Required action:
From the first line to the last, reproduce the records exactly.

Dataset content START

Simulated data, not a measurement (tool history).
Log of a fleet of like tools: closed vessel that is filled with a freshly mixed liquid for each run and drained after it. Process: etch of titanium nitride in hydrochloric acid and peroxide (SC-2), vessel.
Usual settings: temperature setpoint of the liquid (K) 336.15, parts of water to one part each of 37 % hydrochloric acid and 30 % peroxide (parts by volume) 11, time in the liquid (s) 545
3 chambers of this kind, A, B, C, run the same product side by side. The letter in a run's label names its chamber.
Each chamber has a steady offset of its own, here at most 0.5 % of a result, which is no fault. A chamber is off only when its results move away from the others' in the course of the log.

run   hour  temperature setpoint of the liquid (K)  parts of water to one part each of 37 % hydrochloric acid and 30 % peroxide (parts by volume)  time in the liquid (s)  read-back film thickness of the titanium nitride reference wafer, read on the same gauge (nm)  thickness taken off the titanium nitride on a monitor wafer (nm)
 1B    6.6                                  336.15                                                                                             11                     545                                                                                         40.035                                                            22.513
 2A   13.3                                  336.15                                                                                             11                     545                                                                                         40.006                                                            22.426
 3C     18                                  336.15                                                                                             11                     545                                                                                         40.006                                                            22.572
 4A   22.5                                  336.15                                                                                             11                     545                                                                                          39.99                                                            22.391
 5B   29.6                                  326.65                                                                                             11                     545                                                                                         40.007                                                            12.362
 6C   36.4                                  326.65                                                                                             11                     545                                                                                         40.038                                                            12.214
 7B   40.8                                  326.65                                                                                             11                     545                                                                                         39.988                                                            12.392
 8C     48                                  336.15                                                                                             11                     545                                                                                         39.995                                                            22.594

Dataset content END

Reply:
Simulated data, not a measurement (tool history).
Log of a fleet of like tools: closed vessel that is filled with a freshly mixed liquid for each run and drained after it. Process: etch of titanium nitride in hydrochloric acid and peroxide (SC-2), vessel.
Usual settings: temperature setpoint of the liquid (K) 336.15, parts of water to one part each of 37 % hydrochloric acid and 30 % peroxide (parts by volume) 11, time in the liquid (s) 545
3 chambers of this kind, A, B, C, run the same product side by side. The letter in a run's label names its chamber.
Each chamber has a steady offset of its own, here at most 0.5 % of a result, which is no fault. A chamber is off only when its results move away from the others' in the course of the log.

run   hour  temperature setpoint of the liquid (K)  parts of water to one part each of 37 % hydrochloric acid and 30 % peroxide (parts by volume)  time in the liquid (s)  read-back film thickness of the titanium nitride reference wafer, read on the same gauge (nm)  thickness taken off the titanium nitride on a monitor wafer (nm)
 1B    6.6                                  336.15                                                                                             11                     545                                                                                         40.035                                                            22.513
 2A   13.3                                  336.15                                                                                             11                     545                                                                                         40.006                                                            22.426
 3C     18                                  336.15                                                                                             11                     545                                                                                         40.006                                                            22.572
 4A   22.5                                  336.15                                                                                             11                     545                                                                                          39.99                                                            22.391
 5B   29.6                                  326.65                                                                                             11                     545                                                                                         40.007                                                            12.362
 6C   36.4                                  326.65                                                                                             11                     545                                                                                         40.038                                                            12.214
 7B   40.8                                  326.65                                                                                             11                     545                                                                                         39.988                                                            12.392
 8C     48                                  336.15                                                                                             11                     545                                                                                         39.995                                                            22.594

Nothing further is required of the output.